▸ **Assigned task**
Your response should consist of every record, exactly as given.

▸ **Record set**
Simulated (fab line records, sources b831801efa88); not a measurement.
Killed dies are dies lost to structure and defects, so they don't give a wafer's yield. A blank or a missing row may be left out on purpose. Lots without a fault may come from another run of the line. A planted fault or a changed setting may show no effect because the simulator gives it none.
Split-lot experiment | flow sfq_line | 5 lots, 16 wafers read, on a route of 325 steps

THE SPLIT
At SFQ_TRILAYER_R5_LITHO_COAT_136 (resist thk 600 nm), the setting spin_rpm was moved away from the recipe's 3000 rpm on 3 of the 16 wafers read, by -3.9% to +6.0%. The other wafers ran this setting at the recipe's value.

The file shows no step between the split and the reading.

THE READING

▸ **Exercise answer**
Simulated (fab line records, sources b831801efa88); not a measurement.
Killed dies are dies lost to structure and defects, so they don't give a wafer's yield. A blank or a missing row may be left out on purpose. Lots without a fault may come from another run of the line. A planted fault or a changed setting may show no effect because the simulator gives it none.
Split-lot experiment | flow sfq_line | 5 lots, 16 wafers read, on a route of 325 steps

THE SPLIT
At SFQ_TRILAYER_R5_LITHO_COAT_136 (resist thk 600 nm), the setting spin_rpm was moved away from the recipe's 3000 rpm on 3 of the 16 wafers read, by -3.9% to +6.0%. The other wafers ran this setting at the recipe's value.

The file shows no step between the split and the reading.

THE READING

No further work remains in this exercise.